→ WORK TASK
Repeat only the lines running from the beginning of the material through the line that contains "The wafer is".

→ EXTRACTED RECORDS
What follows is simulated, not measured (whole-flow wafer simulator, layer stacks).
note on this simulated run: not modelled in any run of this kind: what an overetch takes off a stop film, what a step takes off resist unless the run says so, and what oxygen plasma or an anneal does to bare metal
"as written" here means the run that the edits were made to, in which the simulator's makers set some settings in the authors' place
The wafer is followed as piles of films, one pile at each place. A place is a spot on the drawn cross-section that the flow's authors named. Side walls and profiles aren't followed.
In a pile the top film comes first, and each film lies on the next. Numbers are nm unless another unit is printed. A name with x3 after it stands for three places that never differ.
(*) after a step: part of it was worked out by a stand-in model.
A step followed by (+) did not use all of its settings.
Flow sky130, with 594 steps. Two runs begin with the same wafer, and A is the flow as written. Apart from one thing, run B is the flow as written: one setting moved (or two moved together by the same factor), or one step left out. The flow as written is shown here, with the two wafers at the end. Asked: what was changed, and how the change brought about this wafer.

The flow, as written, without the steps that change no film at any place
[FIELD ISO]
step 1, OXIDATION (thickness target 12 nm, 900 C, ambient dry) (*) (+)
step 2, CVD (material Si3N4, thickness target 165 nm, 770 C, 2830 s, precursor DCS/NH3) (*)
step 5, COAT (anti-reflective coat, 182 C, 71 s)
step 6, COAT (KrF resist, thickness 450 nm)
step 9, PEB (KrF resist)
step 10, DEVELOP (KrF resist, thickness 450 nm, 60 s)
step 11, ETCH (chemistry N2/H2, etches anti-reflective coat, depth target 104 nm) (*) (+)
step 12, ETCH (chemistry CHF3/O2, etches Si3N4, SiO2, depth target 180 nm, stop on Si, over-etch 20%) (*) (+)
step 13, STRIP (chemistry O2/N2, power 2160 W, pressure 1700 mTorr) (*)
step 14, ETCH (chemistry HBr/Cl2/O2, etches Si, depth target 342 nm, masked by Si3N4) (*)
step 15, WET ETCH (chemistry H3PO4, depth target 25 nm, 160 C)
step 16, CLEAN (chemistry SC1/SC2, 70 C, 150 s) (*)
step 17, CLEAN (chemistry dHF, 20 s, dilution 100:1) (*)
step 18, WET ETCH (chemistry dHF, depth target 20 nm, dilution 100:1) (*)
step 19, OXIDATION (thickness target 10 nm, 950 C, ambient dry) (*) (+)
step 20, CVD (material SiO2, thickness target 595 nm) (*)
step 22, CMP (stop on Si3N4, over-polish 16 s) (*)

→ EXERCISE RESPONSE
What follows is simulated, not measured (whole-flow wafer simulator, layer stacks).
note on this simulated run: not modelled in any run of this kind: what an overetch takes off a stop film, what a step takes off resist unless the run says so, and what oxygen plasma or an anneal does to bare metal
"as written" here means the run that the edits were made to, in which the simulator's makers set some settings in the authors' place
The wafer is followed as piles of films, one pile at each place. A place is a spot on the drawn cross-section that the flow's authors named. Side walls and profiles aren't followed.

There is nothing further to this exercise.